— ENTRIES PROVIDED —

....

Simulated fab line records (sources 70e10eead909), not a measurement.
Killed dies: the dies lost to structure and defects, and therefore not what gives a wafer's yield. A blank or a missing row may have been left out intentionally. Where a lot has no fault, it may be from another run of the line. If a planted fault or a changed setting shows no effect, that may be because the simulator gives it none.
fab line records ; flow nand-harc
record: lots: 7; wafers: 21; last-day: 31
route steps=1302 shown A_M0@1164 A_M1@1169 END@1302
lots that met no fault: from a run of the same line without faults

....

— ACTIVITY —
Restate the listing word for word.

— RESPONSE —
Simulated fab line records (sources 70e10eead909), not a measurement.
Killed dies: the dies lost to structure and defects, and therefore not what gives a wafer's yield. A blank or a missing row may have been left out intentionally. Where a lot has no fault, it may be from another run of the line. If a planted fault or a changed setting shows no effect, that may be because the simulator gives it none.
fab line records ; flow nand-harc
record: lots: 7; wafers: 21; last-day: 31
route steps=1302 shown A_M0@1164 A_M1@1169 END@1302
lots that met no fault: from a run of the same line without faults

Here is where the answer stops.